== RECORD SET ==
================

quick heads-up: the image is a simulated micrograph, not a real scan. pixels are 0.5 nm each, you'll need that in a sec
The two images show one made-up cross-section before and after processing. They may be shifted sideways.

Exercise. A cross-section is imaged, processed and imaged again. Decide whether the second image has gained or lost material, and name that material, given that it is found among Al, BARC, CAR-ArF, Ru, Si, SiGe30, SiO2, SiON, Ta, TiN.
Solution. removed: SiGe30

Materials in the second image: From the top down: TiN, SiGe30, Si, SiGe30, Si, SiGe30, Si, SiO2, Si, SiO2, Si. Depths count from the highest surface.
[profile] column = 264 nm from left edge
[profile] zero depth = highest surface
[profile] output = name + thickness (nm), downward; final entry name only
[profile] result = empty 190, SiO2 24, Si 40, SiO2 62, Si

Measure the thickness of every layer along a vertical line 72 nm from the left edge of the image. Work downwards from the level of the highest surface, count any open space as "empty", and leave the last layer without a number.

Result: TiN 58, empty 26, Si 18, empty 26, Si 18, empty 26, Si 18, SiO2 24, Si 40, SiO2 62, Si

================

== WORK TASK ==
Where the listing above reaches the line that contains "[profile] result = empty", start retyping, and finish with the line that contains "Measure the thickness"; reproduce those lines exactly and no others.

== EXPECTED ANSWER ==
[profile] result = empty 190, SiO2 24, Si 40, SiO2 62, Si

Measure the thickness of every layer along a vertical line 72 nm from the left edge of the image. Work downwards from the level of the highest surface, count any open space as "empty", and leave the last layer without a number.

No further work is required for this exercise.